**Requirement:** A complete copy of the entries, exactly as written, is the expected result.

┌──

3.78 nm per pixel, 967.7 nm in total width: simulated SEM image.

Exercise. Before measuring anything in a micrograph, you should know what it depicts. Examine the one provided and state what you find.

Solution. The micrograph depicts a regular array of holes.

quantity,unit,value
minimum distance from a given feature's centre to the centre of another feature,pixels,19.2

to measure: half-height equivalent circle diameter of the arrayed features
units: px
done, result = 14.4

└──

**Result:**
3.78 nm per pixel, 967.7 nm in total width: simulated SEM image.

Exercise. Before measuring anything in a micrograph, you should know what it depicts. Examine the one provided and state what you find.

Solution. The micrograph depicts a regular array of holes.

quantity,unit,value
minimum distance from a given feature's centre to the centre of another feature,pixels,19.2

to measure: half-height equivalent circle diameter of the arrayed features
units: px
done, result = 14.4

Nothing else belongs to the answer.